========================================

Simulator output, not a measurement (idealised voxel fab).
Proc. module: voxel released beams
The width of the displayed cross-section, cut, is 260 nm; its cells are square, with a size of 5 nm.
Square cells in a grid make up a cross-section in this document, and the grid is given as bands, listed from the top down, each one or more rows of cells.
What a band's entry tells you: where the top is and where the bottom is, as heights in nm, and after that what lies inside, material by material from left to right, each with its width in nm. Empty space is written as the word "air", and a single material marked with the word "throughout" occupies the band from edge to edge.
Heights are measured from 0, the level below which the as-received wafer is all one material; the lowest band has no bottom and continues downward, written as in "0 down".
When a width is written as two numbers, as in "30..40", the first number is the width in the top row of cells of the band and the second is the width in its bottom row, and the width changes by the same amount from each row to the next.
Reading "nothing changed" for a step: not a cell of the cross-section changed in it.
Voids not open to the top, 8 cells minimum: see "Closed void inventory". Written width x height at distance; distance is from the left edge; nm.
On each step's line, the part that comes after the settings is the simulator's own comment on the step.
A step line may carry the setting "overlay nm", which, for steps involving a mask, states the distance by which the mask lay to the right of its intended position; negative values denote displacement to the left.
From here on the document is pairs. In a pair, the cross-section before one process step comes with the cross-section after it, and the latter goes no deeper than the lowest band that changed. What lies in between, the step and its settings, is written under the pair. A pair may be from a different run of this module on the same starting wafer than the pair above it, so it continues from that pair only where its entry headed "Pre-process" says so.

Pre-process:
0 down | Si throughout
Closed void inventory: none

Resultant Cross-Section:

========================================

● ACTION ITEM
Give again each line shown above, keeping every word as it is.

● TASK ANSWER
Simulator output, not a measurement (idealised voxel fab).
Proc. module: voxel released beams
The width of the displayed cross-section, cut, is 260 nm; its cells are square, with a size of 5 nm.
Square cells in a grid make up a cross-section in this document, and the grid is given as bands, listed from the top down, each one or more rows of cells.
What a band's entry tells you: where the top is and where the bottom is, as heights in nm, and after that what lies inside, material by material from left to right, each with its width in nm. Empty space is written as the word "air", and a single material marked with the word "throughout" occupies the band from edge to edge.
Heights are measured from 0, the level below which the as-received wafer is all one material; the lowest band has no bottom and continues downward, written as in "0 down".
When a width is written as two numbers, as in "30..40", the first number is the width in the top row of cells of the band and the second is the width in its bottom row, and the width changes by the same amount from each row to the next.
Reading "nothing changed" for a step: not a cell of the cross-section changed in it.
Voids not open to the top, 8 cells minimum: see "Closed void inventory". Written width x height at distance; distance is from the left edge; nm.
On each step's line, the part that comes after the settings is the simulator's own comment on the step.
A step line may carry the setting "overlay nm", which, for steps involving a mask, states the distance by which the mask lay to the right of its intended position; negative values denote displacement to the left.
From here on the document is pairs. In a pair, the cross-section before one process step comes with the cross-section after it, and the latter goes no deeper than the lowest band that changed. What lies in between, the step and its settings, is written under the pair. A pair may be from a different run of this module on the same starting wafer than the pair above it, so it continues from that pair only where its entry headed "Pre-process" says so.

Pre-process:
0 down | Si throughout
Closed void inventory: none

Resultant Cross-Section:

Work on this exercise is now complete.